Task item –
From the line with "Okay, so, if" through the line with "XXXXXXX-----XXXX", inclusive, return each line of the data below exactly and leave the rest out.

Information supplied –
--------------------------------

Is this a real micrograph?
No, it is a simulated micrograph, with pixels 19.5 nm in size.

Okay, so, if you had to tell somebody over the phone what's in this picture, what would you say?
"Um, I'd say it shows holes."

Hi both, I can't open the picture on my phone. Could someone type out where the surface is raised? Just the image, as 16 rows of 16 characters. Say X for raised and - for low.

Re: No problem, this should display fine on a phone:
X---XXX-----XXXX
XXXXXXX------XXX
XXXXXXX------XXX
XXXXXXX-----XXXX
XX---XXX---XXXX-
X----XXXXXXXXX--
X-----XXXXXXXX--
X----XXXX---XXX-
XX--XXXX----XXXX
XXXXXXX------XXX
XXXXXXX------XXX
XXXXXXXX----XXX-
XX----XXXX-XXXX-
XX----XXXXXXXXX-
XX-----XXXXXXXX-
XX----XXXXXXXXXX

--------------------------------

Exercise response –
Okay, so, if you had to tell somebody over the phone what's in this picture, what would you say?
"Um, I'd say it shows holes."

Hi both, I can't open the picture on my phone. Could someone type out where the surface is raised? Just the image, as 16 rows of 16 characters. Say X for raised and - for low.

Re: No problem, this should display fine on a phone:
X---XXX-----XXXX
XXXXXXX------XXX
XXXXXXX------XXX
XXXXXXX-----XXXX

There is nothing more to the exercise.